» Dataset:
....................

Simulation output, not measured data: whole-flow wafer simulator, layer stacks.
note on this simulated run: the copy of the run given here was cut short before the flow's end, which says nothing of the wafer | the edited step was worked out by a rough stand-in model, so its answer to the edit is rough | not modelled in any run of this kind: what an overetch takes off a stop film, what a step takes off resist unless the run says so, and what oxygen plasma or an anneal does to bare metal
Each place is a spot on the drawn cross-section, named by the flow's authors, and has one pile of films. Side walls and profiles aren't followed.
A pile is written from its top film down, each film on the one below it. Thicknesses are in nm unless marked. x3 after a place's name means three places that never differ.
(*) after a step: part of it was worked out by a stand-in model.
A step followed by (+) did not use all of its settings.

....................

» Activity:
Every entry above must be copied exactly.

» Written response:
Simulation output, not measured data: whole-flow wafer simulator, layer stacks.
note on this simulated run: the copy of the run given here was cut short before the flow's end, which says nothing of the wafer | the edited step was worked out by a rough stand-in model, so its answer to the edit is rough | not modelled in any run of this kind: what an overetch takes off a stop film, what a step takes off resist unless the run says so, and what oxygen plasma or an anneal does to bare metal
Each place is a spot on the drawn cross-section, named by the flow's authors, and has one pile of films. Side walls and profiles aren't followed.
A pile is written from its top film down, each film on the one below it. Thicknesses are in nm unless marked. x3 after a place's name means three places that never differ.
(*) after a step: part of it was worked out by a stand-in model.
A step followed by (+) did not use all of its settings.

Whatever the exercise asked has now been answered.